> Given entries
BEGIN

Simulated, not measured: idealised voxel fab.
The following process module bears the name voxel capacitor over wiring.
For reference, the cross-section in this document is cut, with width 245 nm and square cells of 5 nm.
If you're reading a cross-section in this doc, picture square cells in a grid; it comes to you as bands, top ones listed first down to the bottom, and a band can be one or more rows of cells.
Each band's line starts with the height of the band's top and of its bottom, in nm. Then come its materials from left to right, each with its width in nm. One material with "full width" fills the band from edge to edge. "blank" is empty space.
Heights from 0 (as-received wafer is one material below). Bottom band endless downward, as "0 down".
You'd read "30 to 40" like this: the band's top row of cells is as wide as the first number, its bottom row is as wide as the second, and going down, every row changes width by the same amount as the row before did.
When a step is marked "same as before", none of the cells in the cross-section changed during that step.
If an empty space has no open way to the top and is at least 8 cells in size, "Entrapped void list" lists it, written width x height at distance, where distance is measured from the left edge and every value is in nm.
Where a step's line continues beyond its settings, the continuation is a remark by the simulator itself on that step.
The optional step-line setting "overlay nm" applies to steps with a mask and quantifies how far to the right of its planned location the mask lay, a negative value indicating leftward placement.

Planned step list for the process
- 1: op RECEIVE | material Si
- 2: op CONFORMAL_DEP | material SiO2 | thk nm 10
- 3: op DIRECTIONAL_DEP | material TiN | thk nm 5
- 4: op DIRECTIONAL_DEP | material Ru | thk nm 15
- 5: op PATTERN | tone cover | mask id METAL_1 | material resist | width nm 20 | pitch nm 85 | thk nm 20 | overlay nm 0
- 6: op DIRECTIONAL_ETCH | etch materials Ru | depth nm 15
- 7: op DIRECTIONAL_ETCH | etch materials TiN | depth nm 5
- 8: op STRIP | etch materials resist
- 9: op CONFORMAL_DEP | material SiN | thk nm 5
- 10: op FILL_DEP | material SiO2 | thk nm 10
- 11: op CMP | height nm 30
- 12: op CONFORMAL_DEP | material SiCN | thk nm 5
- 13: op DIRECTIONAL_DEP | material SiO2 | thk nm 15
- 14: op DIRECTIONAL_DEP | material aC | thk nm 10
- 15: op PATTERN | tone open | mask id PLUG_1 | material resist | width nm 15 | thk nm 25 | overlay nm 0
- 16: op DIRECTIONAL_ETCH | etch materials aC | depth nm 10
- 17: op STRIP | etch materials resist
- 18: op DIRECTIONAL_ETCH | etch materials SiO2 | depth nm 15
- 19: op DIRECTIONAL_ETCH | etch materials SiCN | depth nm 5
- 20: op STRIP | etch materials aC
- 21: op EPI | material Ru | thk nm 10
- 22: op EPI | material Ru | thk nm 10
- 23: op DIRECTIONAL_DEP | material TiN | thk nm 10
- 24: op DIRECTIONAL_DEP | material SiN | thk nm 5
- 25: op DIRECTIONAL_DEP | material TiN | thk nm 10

END

Please retype the top of the data exactly, down to and including the line that holds "If an empty", and nothing further.

> Written response
Simulated, not measured: idealised voxel fab.
The following process module bears the name voxel capacitor over wiring.
For reference, the cross-section in this document is cut, with width 245 nm and square cells of 5 nm.
If you're reading a cross-section in this doc, picture square cells in a grid; it comes to you as bands, top ones listed first down to the bottom, and a band can be one or more rows of cells.
Each band's line starts with the height of the band's top and of its bottom, in nm. Then come its materials from left to right, each with its width in nm. One material with "full width" fills the band from edge to edge. "blank" is empty space.
Heights from 0 (as-received wafer is one material below). Bottom band endless downward, as "0 down".
You'd read "30 to 40" like this: the band's top row of cells is as wide as the first number, its bottom row is as wide as the second, and going down, every row changes width by the same amount as the row before did.
When a step is marked "same as before", none of the cells in the cross-section changed during that step.
If an empty space has no open way to the top and is at least 8 cells in size, "Entrapped void list" lists it, written width x height at distance, where distance is measured from the left edge and every value is in nm.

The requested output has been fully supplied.